> _WORK REQUEST_
With the material below, print exactly the lines between the line holding "1,4.9,125,3.5,1.02,1,48,417,204.9,269.4,91.1,111.11" and the line holding "16,76.5,125,2.3,1.02,1,48,1383,1.2,341,162.7,73.228", inclusive. Add nothing else.

> _INFORMATION SUPPLIED_
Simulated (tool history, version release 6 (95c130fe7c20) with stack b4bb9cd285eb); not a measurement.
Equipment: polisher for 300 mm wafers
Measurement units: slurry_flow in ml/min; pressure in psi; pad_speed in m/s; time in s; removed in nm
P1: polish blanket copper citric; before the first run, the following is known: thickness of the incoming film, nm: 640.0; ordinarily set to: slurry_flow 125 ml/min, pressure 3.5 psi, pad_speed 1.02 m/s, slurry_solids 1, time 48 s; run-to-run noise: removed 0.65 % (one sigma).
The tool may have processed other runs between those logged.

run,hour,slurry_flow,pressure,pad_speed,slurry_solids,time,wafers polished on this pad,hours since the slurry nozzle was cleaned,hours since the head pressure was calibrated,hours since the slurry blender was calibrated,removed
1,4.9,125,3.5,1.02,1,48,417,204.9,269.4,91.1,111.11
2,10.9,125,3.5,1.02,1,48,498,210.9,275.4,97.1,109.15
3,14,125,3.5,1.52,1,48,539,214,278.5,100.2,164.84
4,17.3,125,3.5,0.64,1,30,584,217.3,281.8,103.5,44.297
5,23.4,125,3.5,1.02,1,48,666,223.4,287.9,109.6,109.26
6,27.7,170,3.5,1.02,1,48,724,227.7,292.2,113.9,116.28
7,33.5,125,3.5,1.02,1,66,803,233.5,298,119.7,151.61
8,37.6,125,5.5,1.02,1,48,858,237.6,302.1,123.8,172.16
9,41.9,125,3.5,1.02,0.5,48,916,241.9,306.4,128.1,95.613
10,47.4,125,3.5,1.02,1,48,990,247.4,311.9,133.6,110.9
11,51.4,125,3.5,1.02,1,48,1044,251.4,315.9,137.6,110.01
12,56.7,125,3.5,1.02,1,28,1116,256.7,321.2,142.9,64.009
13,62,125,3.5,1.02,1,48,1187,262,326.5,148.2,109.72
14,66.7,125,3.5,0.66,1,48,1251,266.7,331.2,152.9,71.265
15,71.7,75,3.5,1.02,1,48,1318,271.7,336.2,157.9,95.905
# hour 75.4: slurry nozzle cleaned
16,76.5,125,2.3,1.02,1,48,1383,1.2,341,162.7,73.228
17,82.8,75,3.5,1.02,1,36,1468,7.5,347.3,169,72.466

> _REPLY_
1,4.9,125,3.5,1.02,1,48,417,204.9,269.4,91.1,111.11
2,10.9,125,3.5,1.02,1,48,498,210.9,275.4,97.1,109.15
3,14,125,3.5,1.52,1,48,539,214,278.5,100.2,164.84
4,17.3,125,3.5,0.64,1,30,584,217.3,281.8,103.5,44.297
5,23.4,125,3.5,1.02,1,48,666,223.4,287.9,109.6,109.26
6,27.7,170,3.5,1.02,1,48,724,227.7,292.2,113.9,116.28
7,33.5,125,3.5,1.02,1,66,803,233.5,298,119.7,151.61
8,37.6,125,5.5,1.02,1,48,858,237.6,302.1,123.8,172.16
9,41.9,125,3.5,1.02,0.5,48,916,241.9,306.4,128.1,95.613
10,47.4,125,3.5,1.02,1,48,990,247.4,311.9,133.6,110.9
11,51.4,125,3.5,1.02,1,48,1044,251.4,315.9,137.6,110.01
12,56.7,125,3.5,1.02,1,28,1116,256.7,321.2,142.9,64.009
13,62,125,3.5,1.02,1,48,1187,262,326.5,148.2,109.72
14,66.7,125,3.5,0.66,1,48,1251,266.7,331.2,152.9,71.265
15,71.7,75,3.5,1.02,1,48,1318,271.7,336.2,157.9,95.905
# hour 75.4: slurry nozzle cleaned
16,76.5,125,2.3,1.02,1,48,1383,1.2,341,162.7,73.228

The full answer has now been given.